ASSIGNMENT: Copy the listing below in full, exactly as given.

INPUT DATA section start

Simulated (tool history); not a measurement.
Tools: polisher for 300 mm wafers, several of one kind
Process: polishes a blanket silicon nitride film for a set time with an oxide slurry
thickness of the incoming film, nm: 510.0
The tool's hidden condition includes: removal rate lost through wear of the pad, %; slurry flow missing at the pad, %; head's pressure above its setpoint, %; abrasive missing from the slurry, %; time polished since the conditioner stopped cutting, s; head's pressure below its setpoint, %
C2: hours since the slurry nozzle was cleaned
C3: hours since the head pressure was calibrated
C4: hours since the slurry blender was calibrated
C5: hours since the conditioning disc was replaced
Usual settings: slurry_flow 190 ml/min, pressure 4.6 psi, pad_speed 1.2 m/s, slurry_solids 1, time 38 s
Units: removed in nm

INPUT DATA section end

TASK SOLUTION:
Simulated (tool history); not a measurement.
Tools: polisher for 300 mm wafers, several of one kind
Process: polishes a blanket silicon nitride film for a set time with an oxide slurry
thickness of the incoming film, nm: 510.0
The tool's hidden condition includes: removal rate lost through wear of the pad, %; slurry flow missing at the pad, %; head's pressure above its setpoint, %; abrasive missing from the slurry, %; time polished since the conditioner stopped cutting, s; head's pressure below its setpoint, %
C2: hours since the slurry nozzle was cleaned
C3: hours since the head pressure was calibrated
C4: hours since the slurry blender was calibrated
C5: hours since the conditioning disc was replaced
Usual settings: slurry_flow 190 ml/min, pressure 4.6 psi, pad_speed 1.2 m/s, slurry_solids 1, time 38 s
Units: removed in nm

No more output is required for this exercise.